**WORK ORDER:**
Print each line from the start of the records below up through the line where "Author reply: Thank" is found, exactly as given.

BEGIN
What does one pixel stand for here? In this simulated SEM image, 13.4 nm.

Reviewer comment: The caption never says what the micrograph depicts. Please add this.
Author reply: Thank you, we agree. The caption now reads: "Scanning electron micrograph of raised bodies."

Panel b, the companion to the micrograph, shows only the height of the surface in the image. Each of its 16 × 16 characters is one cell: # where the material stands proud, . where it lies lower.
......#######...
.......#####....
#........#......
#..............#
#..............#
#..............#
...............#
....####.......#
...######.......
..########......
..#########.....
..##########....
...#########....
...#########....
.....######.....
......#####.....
END

**RESPONSE AREA:**
What does one pixel stand for here? In this simulated SEM image, 13.4 nm.

Reviewer comment: The caption never says what the micrograph depicts. Please add this.
Author reply: Thank you, we agree. The caption now reads: "Scanning electron micrograph of raised bodies."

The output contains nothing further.